______

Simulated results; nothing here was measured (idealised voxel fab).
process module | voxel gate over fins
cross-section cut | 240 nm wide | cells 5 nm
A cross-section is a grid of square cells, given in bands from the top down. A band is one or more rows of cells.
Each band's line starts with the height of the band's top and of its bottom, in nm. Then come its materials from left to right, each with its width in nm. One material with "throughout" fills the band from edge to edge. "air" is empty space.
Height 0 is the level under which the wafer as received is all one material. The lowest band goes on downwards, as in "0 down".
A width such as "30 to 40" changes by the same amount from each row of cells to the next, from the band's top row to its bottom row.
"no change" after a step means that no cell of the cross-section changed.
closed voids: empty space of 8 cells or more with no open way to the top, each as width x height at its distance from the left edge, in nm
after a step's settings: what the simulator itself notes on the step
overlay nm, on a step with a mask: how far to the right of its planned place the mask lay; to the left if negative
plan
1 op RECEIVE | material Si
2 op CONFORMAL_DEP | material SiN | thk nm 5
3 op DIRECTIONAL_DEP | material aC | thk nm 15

______

**Assigned task**.
All of the entries, from the first line to the last, should be duplicated exactly.

**Exercise response**.
Simulated results; nothing here was measured (idealised voxel fab).
process module | voxel gate over fins
cross-section cut | 240 nm wide | cells 5 nm
A cross-section is a grid of square cells, given in bands from the top down. A band is one or more rows of cells.
Each band's line starts with the height of the band's top and of its bottom, in nm. Then come its materials from left to right, each with its width in nm. One material with "throughout" fills the band from edge to edge. "air" is empty space.
Height 0 is the level under which the wafer as received is all one material. The lowest band goes on downwards, as in "0 down".
A width such as "30 to 40" changes by the same amount from each row of cells to the next, from the band's top row to its bottom row.
"no change" after a step means that no cell of the cross-section changed.
closed voids: empty space of 8 cells or more with no open way to the top, each as width x height at its distance from the left edge, in nm
after a step's settings: what the simulator itself notes on the step
overlay nm, on a step with a mask: how far to the right of its planned place the mask lay; to the left if negative
plan
1 op RECEIVE | material Si
2 op CONFORMAL_DEP | material SiN | thk nm 5
3 op DIRECTIONAL_DEP | material aC | thk nm 15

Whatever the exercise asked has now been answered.